DATASET:
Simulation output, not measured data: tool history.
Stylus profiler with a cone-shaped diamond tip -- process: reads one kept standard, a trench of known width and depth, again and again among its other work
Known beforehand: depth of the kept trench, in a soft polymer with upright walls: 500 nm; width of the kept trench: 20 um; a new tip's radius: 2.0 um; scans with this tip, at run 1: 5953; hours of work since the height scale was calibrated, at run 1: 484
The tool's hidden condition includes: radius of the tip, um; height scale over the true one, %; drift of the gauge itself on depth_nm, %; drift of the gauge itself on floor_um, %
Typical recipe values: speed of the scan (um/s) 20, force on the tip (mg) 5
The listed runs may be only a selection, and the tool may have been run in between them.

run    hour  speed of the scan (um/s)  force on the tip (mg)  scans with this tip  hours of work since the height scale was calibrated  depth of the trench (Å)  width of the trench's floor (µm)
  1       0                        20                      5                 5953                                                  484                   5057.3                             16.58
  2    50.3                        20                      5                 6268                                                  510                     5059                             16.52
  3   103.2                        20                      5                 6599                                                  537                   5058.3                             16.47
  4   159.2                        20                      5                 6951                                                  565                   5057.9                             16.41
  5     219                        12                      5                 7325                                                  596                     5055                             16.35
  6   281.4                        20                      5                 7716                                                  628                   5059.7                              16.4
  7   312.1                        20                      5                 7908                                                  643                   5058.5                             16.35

WORK TASK:
Starting with the first line of the entries, transcribe every line up to and including the one with "trench's floor (µm)".

EXPECTED ANSWER:
Simulation output, not measured data: tool history.
Stylus profiler with a cone-shaped diamond tip -- process: reads one kept standard, a trench of known width and depth, again and again among its other work
Known beforehand: depth of the kept trench, in a soft polymer with upright walls: 500 nm; width of the kept trench: 20 um; a new tip's radius: 2.0 um; scans with this tip, at run 1: 5953; hours of work since the height scale was calibrated, at run 1: 484
The tool's hidden condition includes: radius of the tip, um; height scale over the true one, %; drift of the gauge itself on depth_nm, %; drift of the gauge itself on floor_um, %
Typical recipe values: speed of the scan (um/s) 20, force on the tip (mg) 5
The listed runs may be only a selection, and the tool may have been run in between them.

run    hour  speed of the scan (um/s)  force on the tip (mg)  scans with this tip  hours of work since the height scale was calibrated  depth of the trench (Å)  width of the trench's floor (µm)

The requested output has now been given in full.